--

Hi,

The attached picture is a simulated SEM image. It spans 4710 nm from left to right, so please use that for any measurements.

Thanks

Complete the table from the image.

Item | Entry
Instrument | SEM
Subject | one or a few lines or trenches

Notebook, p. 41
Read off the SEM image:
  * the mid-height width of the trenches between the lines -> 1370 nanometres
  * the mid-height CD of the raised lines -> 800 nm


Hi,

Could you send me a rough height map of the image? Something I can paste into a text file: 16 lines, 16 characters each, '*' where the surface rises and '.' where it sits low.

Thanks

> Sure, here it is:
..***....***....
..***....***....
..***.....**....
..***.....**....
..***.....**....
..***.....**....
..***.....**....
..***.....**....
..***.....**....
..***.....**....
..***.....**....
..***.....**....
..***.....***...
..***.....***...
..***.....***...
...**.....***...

--

* WORK ITEM
Copy out every record above once more, precisely as written.

* ANSWER SECTION
Hi,

The attached picture is a simulated SEM image. It spans 4710 nm from left to right, so please use that for any measurements.

Thanks

Complete the table from the image.

Item | Entry
Instrument | SEM
Subject | one or a few lines or trenches

Notebook, p. 41
Read off the SEM image:
  * the mid-height width of the trenches between the lines -> 1370 nanometres
  * the mid-height CD of the raised lines -> 800 nm


Hi,

Could you send me a rough height map of the image? Something I can paste into a text file: 16 lines, 16 characters each, '*' where the surface rises and '.' where it sits low.

Thanks

> Sure, here it is:
..***....***....
..***....***....
..***.....**....
..***.....**....
..***.....**....
..***.....**....
..***.....**....
..***.....**....
..***.....**....
..***.....**....
..***.....**....
..***.....**....
..***.....***...
..***.....***...
..***.....***...
...**.....***...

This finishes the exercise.